[Data excerpts]
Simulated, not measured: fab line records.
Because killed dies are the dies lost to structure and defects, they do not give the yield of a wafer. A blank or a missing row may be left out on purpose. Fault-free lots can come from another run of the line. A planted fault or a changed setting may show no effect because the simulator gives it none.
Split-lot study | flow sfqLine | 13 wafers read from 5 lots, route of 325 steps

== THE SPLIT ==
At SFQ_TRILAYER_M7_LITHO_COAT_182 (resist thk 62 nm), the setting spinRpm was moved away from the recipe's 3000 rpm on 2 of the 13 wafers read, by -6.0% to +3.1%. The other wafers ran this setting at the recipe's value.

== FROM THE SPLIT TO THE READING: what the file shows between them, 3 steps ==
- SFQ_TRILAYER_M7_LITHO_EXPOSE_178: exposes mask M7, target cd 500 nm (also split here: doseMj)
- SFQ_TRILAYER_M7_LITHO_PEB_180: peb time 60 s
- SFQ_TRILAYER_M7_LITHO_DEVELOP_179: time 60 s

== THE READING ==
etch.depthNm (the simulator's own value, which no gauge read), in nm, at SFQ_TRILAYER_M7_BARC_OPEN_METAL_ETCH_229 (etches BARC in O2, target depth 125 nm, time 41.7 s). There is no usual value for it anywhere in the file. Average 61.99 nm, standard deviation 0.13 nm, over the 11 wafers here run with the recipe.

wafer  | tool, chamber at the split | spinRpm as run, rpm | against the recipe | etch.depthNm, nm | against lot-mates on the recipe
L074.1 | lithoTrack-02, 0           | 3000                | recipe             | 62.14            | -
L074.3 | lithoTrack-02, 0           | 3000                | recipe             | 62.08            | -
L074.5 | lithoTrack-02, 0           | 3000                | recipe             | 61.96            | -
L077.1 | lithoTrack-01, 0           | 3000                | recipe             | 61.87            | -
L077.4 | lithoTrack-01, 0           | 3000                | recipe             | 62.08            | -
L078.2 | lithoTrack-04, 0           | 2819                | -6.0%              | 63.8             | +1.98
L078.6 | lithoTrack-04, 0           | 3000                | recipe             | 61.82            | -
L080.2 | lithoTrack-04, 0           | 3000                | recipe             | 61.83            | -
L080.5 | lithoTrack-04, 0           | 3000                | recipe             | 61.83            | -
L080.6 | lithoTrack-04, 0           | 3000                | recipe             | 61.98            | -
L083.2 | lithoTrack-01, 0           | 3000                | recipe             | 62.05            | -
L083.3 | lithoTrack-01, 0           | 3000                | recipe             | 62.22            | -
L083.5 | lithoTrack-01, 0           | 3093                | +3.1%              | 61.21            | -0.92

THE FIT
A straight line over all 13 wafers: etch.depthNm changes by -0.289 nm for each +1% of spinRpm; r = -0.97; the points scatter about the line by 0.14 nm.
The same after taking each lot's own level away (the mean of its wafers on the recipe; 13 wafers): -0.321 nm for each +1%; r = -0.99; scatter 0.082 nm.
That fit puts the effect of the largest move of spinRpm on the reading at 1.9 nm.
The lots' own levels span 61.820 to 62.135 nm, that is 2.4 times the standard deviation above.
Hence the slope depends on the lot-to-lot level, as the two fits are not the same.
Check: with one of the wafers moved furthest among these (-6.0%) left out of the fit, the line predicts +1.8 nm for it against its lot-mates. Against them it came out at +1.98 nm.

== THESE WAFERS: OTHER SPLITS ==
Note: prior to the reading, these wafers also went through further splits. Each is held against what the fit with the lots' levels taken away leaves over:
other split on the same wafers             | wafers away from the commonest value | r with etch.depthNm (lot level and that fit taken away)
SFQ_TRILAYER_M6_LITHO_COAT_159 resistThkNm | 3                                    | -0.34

[Exercise] Your answer should be the lines of the listing above between the line holding "lot-mates on the recipe" and the line holding "L074.3 | lithoTrack-02, 0", inclusive, restated word for word and alone.

[Exercise result]
wafer  | tool, chamber at the split | spinRpm as run, rpm | against the recipe | etch.depthNm, nm | against lot-mates on the recipe
L074.1 | lithoTrack-02, 0           | 3000                | recipe             | 62.14            | -
L074.3 | lithoTrack-02, 0           | 3000                | recipe             | 62.08            | -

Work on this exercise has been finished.